EXERCISE: Give back the records in their entirety, exactly.

[DATASET RECORDS Boundary: Start]
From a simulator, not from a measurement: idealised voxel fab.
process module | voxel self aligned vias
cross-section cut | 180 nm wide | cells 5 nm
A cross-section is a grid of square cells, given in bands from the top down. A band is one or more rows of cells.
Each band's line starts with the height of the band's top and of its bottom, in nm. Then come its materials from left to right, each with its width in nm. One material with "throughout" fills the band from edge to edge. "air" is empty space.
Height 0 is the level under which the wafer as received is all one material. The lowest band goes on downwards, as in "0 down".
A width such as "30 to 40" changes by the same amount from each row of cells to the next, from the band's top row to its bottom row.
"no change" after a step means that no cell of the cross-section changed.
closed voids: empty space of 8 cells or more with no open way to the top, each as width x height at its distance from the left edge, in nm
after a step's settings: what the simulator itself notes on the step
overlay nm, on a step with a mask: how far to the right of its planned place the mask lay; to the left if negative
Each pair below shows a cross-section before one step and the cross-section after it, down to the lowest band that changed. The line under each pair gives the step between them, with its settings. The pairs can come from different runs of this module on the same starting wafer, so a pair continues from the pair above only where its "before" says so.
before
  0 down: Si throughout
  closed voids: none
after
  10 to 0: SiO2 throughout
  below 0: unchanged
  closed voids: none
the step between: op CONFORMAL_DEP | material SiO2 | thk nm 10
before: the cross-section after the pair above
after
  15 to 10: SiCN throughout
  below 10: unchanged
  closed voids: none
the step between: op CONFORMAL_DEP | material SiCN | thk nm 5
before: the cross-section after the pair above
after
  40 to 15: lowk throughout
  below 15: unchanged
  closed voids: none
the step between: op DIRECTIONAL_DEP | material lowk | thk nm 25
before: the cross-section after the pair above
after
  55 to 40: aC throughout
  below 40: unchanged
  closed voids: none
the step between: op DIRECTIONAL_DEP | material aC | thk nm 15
[DATASET RECORDS Boundary: End]

TASK OUTPUT:
From a simulator, not from a measurement: idealised voxel fab.
process module | voxel self aligned vias
cross-section cut | 180 nm wide | cells 5 nm
A cross-section is a grid of square cells, given in bands from the top down. A band is one or more rows of cells.
Each band's line starts with the height of the band's top and of its bottom, in nm. Then come its materials from left to right, each with its width in nm. One material with "throughout" fills the band from edge to edge. "air" is empty space.
Height 0 is the level under which the wafer as received is all one material. The lowest band goes on downwards, as in "0 down".
A width such as "30 to 40" changes by the same amount from each row of cells to the next, from the band's top row to its bottom row.
"no change" after a step means that no cell of the cross-section changed.
closed voids: empty space of 8 cells or more with no open way to the top, each as width x height at its distance from the left edge, in nm
after a step's settings: what the simulator itself notes on the step
overlay nm, on a step with a mask: how far to the right of its planned place the mask lay; to the left if negative
Each pair below shows a cross-section before one step and the cross-section after it, down to the lowest band that changed. The line under each pair gives the step between them, with its settings. The pairs can come from different runs of this module on the same starting wafer, so a pair continues from the pair above only where its "before" says so.
before
  0 down: Si throughout
  closed voids: none
after
  10 to 0: SiO2 throughout
  below 0: unchanged
  closed voids: none
the step between: op CONFORMAL_DEP | material SiO2 | thk nm 10
before: the cross-section after the pair above
after
  15 to 10: SiCN throughout
  below 10: unchanged
  closed voids: none
the step between: op CONFORMAL_DEP | material SiCN | thk nm 5
before: the cross-section after the pair above
after
  40 to 15: lowk throughout
  below 15: unchanged
  closed voids: none
the step between: op DIRECTIONAL_DEP | material lowk | thk nm 25
before: the cross-section after the pair above
after
  55 to 40: aC throughout
  below 40: unchanged
  closed voids: none
the step between: op DIRECTIONAL_DEP | material aC | thk nm 15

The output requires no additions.